> _DATA SHOWN_
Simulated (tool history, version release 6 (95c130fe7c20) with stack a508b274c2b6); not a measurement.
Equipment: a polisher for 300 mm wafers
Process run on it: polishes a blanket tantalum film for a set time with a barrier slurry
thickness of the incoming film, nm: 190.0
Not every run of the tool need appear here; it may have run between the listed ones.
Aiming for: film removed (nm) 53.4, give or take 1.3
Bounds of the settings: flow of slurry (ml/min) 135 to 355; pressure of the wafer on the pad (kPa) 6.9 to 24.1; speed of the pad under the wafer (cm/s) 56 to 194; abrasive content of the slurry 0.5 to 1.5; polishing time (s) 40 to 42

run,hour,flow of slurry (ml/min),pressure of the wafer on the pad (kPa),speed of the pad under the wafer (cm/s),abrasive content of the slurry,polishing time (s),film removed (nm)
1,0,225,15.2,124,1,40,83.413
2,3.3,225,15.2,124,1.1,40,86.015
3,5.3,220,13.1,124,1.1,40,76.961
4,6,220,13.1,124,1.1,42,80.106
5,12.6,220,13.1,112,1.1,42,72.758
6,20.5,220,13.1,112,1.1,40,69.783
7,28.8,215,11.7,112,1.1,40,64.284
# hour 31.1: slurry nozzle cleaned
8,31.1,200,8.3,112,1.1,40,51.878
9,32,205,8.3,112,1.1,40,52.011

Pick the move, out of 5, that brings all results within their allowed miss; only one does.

> _WORK INSTRUCTION_
Set down the material above exactly, in full.

> _WRITTEN RESPONSE_
Simulated (tool history, version release 6 (95c130fe7c20) with stack a508b274c2b6); not a measurement.
Equipment: a polisher for 300 mm wafers
Process run on it: polishes a blanket tantalum film for a set time with a barrier slurry
thickness of the incoming film, nm: 190.0
Not every run of the tool need appear here; it may have run between the listed ones.
Aiming for: film removed (nm) 53.4, give or take 1.3
Bounds of the settings: flow of slurry (ml/min) 135 to 355; pressure of the wafer on the pad (kPa) 6.9 to 24.1; speed of the pad under the wafer (cm/s) 56 to 194; abrasive content of the slurry 0.5 to 1.5; polishing time (s) 40 to 42

run,hour,flow of slurry (ml/min),pressure of the wafer on the pad (kPa),speed of the pad under the wafer (cm/s),abrasive content of the slurry,polishing time (s),film removed (nm)
1,0,225,15.2,124,1,40,83.413
2,3.3,225,15.2,124,1.1,40,86.015
3,5.3,220,13.1,124,1.1,40,76.961
4,6,220,13.1,124,1.1,42,80.106
5,12.6,220,13.1,112,1.1,42,72.758
6,20.5,220,13.1,112,1.1,40,69.783
7,28.8,215,11.7,112,1.1,40,64.284
# hour 31.1: slurry nozzle cleaned
8,31.1,200,8.3,112,1.1,40,51.878
9,32,205,8.3,112,1.1,40,52.011

Pick the move, out of 5, that brings all results within their allowed miss; only one does.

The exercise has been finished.